▶ **RECORDS SHOWN**
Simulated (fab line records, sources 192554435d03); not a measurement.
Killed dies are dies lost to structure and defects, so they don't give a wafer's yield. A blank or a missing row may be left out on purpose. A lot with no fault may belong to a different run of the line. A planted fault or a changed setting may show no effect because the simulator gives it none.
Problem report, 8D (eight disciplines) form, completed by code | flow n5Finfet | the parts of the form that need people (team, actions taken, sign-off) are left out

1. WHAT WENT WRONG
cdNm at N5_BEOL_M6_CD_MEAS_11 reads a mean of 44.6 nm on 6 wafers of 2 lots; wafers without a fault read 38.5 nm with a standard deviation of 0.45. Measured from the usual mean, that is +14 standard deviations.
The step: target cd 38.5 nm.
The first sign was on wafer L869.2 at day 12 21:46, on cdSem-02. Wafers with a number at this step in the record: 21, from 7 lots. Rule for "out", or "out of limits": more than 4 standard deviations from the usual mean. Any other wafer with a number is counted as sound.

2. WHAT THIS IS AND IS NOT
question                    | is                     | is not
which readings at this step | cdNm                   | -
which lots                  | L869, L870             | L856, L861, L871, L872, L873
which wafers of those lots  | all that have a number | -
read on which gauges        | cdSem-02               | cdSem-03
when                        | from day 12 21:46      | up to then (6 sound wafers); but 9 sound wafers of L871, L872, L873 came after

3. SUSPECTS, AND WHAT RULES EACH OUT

▶ **WORK ORDER**
Print the whole listing again, exactly.

▶ **RESPONSE BOX**
Simulated (fab line records, sources 192554435d03); not a measurement.
Killed dies are dies lost to structure and defects, so they don't give a wafer's yield. A blank or a missing row may be left out on purpose. A lot with no fault may belong to a different run of the line. A planted fault or a changed setting may show no effect because the simulator gives it none.
Problem report, 8D (eight disciplines) form, completed by code | flow n5Finfet | the parts of the form that need people (team, actions taken, sign-off) are left out

1. WHAT WENT WRONG
cdNm at N5_BEOL_M6_CD_MEAS_11 reads a mean of 44.6 nm on 6 wafers of 2 lots; wafers without a fault read 38.5 nm with a standard deviation of 0.45. Measured from the usual mean, that is +14 standard deviations.
The step: target cd 38.5 nm.
The first sign was on wafer L869.2 at day 12 21:46, on cdSem-02. Wafers with a number at this step in the record: 21, from 7 lots. Rule for "out", or "out of limits": more than 4 standard deviations from the usual mean. Any other wafer with a number is counted as sound.

2. WHAT THIS IS AND IS NOT
question                    | is                     | is not
which readings at this step | cdNm                   | -
which lots                  | L869, L870             | L856, L861, L871, L872, L873
which wafers of those lots  | all that have a number | -
read on which gauges        | cdSem-02               | cdSem-03
when                        | from day 12 21:46      | up to then (6 sound wafers); but 9 sound wafers of L871, L872, L873 came after

3. SUSPECTS, AND WHAT RULES EACH OUT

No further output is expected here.